Given entries
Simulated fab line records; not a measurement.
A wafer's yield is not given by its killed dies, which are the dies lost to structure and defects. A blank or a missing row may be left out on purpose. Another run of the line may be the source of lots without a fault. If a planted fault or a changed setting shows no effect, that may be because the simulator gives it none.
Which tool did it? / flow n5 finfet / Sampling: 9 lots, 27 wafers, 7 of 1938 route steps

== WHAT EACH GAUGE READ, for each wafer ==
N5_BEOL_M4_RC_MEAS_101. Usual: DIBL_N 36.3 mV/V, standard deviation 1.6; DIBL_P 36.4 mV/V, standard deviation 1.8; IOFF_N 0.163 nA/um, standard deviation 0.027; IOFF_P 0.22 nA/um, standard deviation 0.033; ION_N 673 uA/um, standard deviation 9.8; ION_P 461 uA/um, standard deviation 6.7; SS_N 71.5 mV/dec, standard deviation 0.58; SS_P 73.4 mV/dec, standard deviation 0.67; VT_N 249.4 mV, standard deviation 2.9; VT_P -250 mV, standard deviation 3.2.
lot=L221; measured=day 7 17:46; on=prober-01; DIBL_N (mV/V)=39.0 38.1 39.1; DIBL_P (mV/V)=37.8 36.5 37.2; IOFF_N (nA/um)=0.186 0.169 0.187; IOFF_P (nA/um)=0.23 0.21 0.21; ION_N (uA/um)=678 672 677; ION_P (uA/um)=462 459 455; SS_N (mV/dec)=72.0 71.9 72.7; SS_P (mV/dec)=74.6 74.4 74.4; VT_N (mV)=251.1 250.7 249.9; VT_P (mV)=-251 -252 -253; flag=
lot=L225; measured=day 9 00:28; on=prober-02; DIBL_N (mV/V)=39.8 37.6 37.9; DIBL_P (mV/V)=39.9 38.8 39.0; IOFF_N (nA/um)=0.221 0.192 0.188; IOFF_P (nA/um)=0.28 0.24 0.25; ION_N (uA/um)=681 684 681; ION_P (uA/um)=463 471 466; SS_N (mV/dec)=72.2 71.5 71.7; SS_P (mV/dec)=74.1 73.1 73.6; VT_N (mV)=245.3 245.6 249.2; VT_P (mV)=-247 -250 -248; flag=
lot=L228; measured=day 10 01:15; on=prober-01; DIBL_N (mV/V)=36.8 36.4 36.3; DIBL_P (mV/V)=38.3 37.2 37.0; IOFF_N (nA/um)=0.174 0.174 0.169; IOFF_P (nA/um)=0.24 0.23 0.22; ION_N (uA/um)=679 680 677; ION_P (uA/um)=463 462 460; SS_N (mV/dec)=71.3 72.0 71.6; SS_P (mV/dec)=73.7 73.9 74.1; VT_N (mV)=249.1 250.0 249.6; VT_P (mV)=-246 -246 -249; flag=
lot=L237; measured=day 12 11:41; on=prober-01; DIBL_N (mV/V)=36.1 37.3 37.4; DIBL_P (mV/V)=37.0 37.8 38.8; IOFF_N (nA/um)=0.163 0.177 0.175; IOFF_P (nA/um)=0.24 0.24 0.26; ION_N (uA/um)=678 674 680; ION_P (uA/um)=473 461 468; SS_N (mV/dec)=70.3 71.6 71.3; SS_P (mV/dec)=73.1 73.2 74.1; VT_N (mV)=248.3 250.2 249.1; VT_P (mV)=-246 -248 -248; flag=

Assignment
Above this instruction are the records; retype exactly the lines from the one containing "lot=L225; measured=day 9" up to and including the one containing "lot=L228; measured=day 10".

Reply
lot=L225; measured=day 9 00:28; on=prober-02; DIBL_N (mV/V)=39.8 37.6 37.9; DIBL_P (mV/V)=39.9 38.8 39.0; IOFF_N (nA/um)=0.221 0.192 0.188; IOFF_P (nA/um)=0.28 0.24 0.25; ION_N (uA/um)=681 684 681; ION_P (uA/um)=463 471 466; SS_N (mV/dec)=72.2 71.5 71.7; SS_P (mV/dec)=74.1 73.1 73.6; VT_N (mV)=245.3 245.6 249.2; VT_P (mV)=-247 -250 -248; flag=
lot=L228; measured=day 10 01:15; on=prober-01; DIBL_N (mV/V)=36.8 36.4 36.3; DIBL_P (mV/V)=38.3 37.2 37.0; IOFF_N (nA/um)=0.174 0.174 0.169; IOFF_P (nA/um)=0.24 0.23 0.22; ION_N (uA/um)=679 680 677; ION_P (uA/um)=463 462 460; SS_N (mV/dec)=71.3 72.0 71.6; SS_P (mV/dec)=73.7 73.9 74.1; VT_N (mV)=249.1 250.0 249.6; VT_P (mV)=-246 -246 -249; flag=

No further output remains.